*Brief*. Each line of the material must appear again in the answer, exactly.

▼▼▼

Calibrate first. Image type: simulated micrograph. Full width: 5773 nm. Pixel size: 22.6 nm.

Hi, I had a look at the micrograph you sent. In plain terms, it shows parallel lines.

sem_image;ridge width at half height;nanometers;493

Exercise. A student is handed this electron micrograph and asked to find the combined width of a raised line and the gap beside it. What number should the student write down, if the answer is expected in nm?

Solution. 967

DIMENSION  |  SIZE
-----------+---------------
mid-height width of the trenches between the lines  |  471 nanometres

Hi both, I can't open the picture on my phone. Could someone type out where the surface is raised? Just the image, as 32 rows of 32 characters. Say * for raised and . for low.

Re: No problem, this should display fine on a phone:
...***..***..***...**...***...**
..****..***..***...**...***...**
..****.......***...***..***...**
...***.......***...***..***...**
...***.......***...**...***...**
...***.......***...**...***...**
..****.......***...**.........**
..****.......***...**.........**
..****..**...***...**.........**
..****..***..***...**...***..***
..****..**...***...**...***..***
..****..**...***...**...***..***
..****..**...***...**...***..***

▲▲▲

*Task result*.
Calibrate first. Image type: simulated micrograph. Full width: 5773 nm. Pixel size: 22.6 nm.

Hi, I had a look at the micrograph you sent. In plain terms, it shows parallel lines.

sem_image;ridge width at half height;nanometers;493

Exercise. A student is handed this electron micrograph and asked to find the combined width of a raised line and the gap beside it. What number should the student write down, if the answer is expected in nm?

Solution. 967

DIMENSION  |  SIZE
-----------+---------------
mid-height width of the trenches between the lines  |  471 nanometres

Hi both, I can't open the picture on my phone. Could someone type out where the surface is raised? Just the image, as 32 rows of 32 characters. Say * for raised and . for low.

Re: No problem, this should display fine on a phone:
...***..***..***...**...***...**
..****..***..***...**...***...**
..****.......***...***..***...**
...***.......***...***..***...**
...***.......***...**...***...**
...***.......***...**...***...**
..****.......***...**.........**
..****.......***...**.........**
..****..**...***...**.........**
..****..***..***...**...***..***
..****..**...***...**...***..***
..****..**...***...**...***..***
..****..**...***...**...***..***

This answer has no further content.